Produce an exact copy of the lines below, starting at the first and ending with the line containing "Run 12, hour".

----- DATASET EXTRACT -----

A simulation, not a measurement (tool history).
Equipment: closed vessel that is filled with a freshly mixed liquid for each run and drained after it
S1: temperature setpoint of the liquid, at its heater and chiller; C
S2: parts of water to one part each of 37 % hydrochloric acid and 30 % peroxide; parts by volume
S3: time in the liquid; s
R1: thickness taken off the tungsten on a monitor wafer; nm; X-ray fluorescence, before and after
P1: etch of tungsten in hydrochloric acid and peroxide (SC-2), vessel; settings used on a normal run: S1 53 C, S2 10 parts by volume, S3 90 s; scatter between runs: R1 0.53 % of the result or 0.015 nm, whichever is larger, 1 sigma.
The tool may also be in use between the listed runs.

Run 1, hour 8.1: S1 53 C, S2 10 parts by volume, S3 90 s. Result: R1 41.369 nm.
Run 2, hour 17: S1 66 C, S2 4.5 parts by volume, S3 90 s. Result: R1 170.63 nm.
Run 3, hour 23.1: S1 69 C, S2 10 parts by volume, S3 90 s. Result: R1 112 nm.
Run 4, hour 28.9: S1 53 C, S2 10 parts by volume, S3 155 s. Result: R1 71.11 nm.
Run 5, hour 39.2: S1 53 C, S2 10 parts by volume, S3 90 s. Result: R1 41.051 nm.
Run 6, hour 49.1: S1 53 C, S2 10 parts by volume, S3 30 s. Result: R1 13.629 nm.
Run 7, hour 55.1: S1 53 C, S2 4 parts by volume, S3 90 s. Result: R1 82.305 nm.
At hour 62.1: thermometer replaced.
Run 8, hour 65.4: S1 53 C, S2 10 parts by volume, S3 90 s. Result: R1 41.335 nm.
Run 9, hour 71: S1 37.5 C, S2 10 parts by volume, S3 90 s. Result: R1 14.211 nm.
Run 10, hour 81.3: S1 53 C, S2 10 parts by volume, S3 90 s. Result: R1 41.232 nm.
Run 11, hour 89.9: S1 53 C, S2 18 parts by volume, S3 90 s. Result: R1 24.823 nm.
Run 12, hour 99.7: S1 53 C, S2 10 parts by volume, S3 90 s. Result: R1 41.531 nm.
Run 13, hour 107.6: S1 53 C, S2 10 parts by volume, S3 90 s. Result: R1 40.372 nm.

-----

* [SOLUTION]
A simulation, not a measurement (tool history).
Equipment: closed vessel that is filled with a freshly mixed liquid for each run and drained after it
S1: temperature setpoint of the liquid, at its heater and chiller; C
S2: parts of water to one part each of 37 % hydrochloric acid and 30 % peroxide; parts by volume
S3: time in the liquid; s
R1: thickness taken off the tungsten on a monitor wafer; nm; X-ray fluorescence, before and after
P1: etch of tungsten in hydrochloric acid and peroxide (SC-2), vessel; settings used on a normal run: S1 53 C, S2 10 parts by volume, S3 90 s; scatter between runs: R1 0.53 % of the result or 0.015 nm, whichever is larger, 1 sigma.
The tool may also be in use between the listed runs.

Run 1, hour 8.1: S1 53 C, S2 10 parts by volume, S3 90 s. Result: R1 41.369 nm.
Run 2, hour 17: S1 66 C, S2 4.5 parts by volume, S3 90 s. Result: R1 170.63 nm.
Run 3, hour 23.1: S1 69 C, S2 10 parts by volume, S3 90 s. Result: R1 112 nm.
Run 4, hour 28.9: S1 53 C, S2 10 parts by volume, S3 155 s. Result: R1 71.11 nm.
Run 5, hour 39.2: S1 53 C, S2 10 parts by volume, S3 90 s. Result: R1 41.051 nm.
Run 6, hour 49.1: S1 53 C, S2 10 parts by volume, S3 30 s. Result: R1 13.629 nm.
Run 7, hour 55.1: S1 53 C, S2 4 parts by volume, S3 90 s. Result: R1 82.305 nm.
At hour 62.1: thermometer replaced.
Run 8, hour 65.4: S1 53 C, S2 10 parts by volume, S3 90 s. Result: R1 41.335 nm.
Run 9, hour 71: S1 37.5 C, S2 10 parts by volume, S3 90 s. Result: R1 14.211 nm.
Run 10, hour 81.3: S1 53 C, S2 10 parts by volume, S3 90 s. Result: R1 41.232 nm.
Run 11, hour 89.9: S1 53 C, S2 18 parts by volume, S3 90 s. Result: R1 24.823 nm.
Run 12, hour 99.7: S1 53 C, S2 10 parts by volume, S3 90 s. Result: R1 41.531 nm.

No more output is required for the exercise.